ASSIGNMENT:
Write out again only the lines that run from the start of the entries to the line containing "route shown NAME@n: a", both included.

==================================================
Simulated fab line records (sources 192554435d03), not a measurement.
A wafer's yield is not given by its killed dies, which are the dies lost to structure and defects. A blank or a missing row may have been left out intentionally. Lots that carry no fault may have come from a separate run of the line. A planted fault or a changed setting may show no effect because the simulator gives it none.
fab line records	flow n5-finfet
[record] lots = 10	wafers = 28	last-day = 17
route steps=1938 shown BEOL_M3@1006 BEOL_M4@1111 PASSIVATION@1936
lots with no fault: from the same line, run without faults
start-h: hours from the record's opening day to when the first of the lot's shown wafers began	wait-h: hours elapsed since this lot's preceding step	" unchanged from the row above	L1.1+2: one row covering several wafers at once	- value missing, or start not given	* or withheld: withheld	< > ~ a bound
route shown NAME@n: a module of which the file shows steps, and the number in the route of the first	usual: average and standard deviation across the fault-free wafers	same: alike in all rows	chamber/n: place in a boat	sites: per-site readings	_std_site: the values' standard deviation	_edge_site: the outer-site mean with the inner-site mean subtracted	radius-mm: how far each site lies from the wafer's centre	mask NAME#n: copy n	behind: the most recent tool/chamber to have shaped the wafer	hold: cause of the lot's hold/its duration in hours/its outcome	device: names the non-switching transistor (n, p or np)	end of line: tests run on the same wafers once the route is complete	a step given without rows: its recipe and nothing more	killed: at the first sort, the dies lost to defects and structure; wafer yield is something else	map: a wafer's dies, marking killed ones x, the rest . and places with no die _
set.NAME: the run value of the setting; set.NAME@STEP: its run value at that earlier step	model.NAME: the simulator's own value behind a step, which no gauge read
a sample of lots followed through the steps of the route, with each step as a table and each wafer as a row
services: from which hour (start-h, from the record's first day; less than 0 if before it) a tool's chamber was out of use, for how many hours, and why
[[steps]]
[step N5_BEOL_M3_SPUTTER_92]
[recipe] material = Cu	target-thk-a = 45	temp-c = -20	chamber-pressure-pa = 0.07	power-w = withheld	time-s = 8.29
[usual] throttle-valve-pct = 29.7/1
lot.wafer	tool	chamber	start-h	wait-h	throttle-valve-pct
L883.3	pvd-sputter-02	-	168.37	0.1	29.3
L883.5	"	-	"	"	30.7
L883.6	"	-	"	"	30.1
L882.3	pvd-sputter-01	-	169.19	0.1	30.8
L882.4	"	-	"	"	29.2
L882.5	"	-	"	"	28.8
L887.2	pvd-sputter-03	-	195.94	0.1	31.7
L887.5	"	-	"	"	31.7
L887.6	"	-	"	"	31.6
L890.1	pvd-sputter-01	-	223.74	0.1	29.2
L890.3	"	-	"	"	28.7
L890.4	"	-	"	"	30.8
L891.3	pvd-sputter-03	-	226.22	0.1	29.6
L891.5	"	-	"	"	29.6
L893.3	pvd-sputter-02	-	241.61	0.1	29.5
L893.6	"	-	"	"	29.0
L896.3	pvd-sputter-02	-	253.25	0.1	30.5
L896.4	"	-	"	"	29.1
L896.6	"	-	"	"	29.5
==================================================

WRITTEN REPLY:
Simulated fab line records (sources 192554435d03), not a measurement.
A wafer's yield is not given by its killed dies, which are the dies lost to structure and defects. A blank or a missing row may have been left out intentionally. Lots that carry no fault may have come from a separate run of the line. A planted fault or a changed setting may show no effect because the simulator gives it none.
fab line records	flow n5-finfet
[record] lots = 10	wafers = 28	last-day = 17
route steps=1938 shown BEOL_M3@1006 BEOL_M4@1111 PASSIVATION@1936
lots with no fault: from the same line, run without faults
start-h: hours from the record's opening day to when the first of the lot's shown wafers began	wait-h: hours elapsed since this lot's preceding step	" unchanged from the row above	L1.1+2: one row covering several wafers at once	- value missing, or start not given	* or withheld: withheld	< > ~ a bound
route shown NAME@n: a module of which the file shows steps, and the number in the route of the first	usual: average and standard deviation across the fault-free wafers	same: alike in all rows	chamber/n: place in a boat	sites: per-site readings	_std_site: the values' standard deviation	_edge_site: the outer-site mean with the inner-site mean subtracted	radius-mm: how far each site lies from the wafer's centre	mask NAME#n: copy n	behind: the most recent tool/chamber to have shaped the wafer	hold: cause of the lot's hold/its duration in hours/its outcome	device: names the non-switching transistor (n, p or np)	end of line: tests run on the same wafers once the route is complete	a step given without rows: its recipe and nothing more	killed: at the first sort, the dies lost to defects and structure; wafer yield is something else	map: a wafer's dies, marking killed ones x, the rest . and places with no die _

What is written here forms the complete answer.